== EXERCISE ==
Copy out exactly the stretch of the listing below that begins at the line containing "Flow cu_damascene_mid_w110_dense_sB, made" and ends at the line containing "1 | RECEIVE", and copy nothing outside it.

══════════

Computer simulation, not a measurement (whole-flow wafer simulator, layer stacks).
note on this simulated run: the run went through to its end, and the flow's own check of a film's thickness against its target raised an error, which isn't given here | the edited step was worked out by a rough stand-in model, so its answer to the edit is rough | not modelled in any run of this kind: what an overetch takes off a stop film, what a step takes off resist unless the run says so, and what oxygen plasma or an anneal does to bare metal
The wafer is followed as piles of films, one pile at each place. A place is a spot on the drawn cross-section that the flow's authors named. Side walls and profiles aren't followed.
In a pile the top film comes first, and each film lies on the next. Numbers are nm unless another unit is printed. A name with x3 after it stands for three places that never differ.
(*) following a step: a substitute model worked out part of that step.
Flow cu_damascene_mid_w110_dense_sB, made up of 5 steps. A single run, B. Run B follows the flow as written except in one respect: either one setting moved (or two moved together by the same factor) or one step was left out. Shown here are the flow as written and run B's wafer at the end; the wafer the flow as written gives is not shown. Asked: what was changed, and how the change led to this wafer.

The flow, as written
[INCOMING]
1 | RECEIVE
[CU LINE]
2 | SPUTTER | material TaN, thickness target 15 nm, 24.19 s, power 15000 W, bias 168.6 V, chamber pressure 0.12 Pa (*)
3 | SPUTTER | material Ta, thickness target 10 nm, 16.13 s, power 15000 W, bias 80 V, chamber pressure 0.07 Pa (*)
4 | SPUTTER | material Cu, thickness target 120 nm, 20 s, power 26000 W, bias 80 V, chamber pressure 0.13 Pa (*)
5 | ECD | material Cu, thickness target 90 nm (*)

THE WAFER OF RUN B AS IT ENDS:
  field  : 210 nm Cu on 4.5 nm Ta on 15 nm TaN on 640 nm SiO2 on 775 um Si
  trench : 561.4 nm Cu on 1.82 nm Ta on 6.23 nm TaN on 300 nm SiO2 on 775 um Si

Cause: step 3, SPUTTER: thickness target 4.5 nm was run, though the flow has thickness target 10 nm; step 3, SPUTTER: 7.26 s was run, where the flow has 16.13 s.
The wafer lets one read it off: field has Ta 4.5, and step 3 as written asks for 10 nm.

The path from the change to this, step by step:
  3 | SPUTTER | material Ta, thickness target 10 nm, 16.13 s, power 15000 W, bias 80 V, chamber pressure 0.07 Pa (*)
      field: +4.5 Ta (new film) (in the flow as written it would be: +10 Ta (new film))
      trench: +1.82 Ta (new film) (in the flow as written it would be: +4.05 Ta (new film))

══════════

== WRITTEN RESPONSE ==
Flow cu_damascene_mid_w110_dense_sB, made up of 5 steps. A single run, B. Run B follows the flow as written except in one respect: either one setting moved (or two moved together by the same factor) or one step was left out. Shown here are the flow as written and run B's wafer at the end; the wafer the flow as written gives is not shown. Asked: what was changed, and how the change led to this wafer.

The flow, as written
[INCOMING]
1 | RECEIVE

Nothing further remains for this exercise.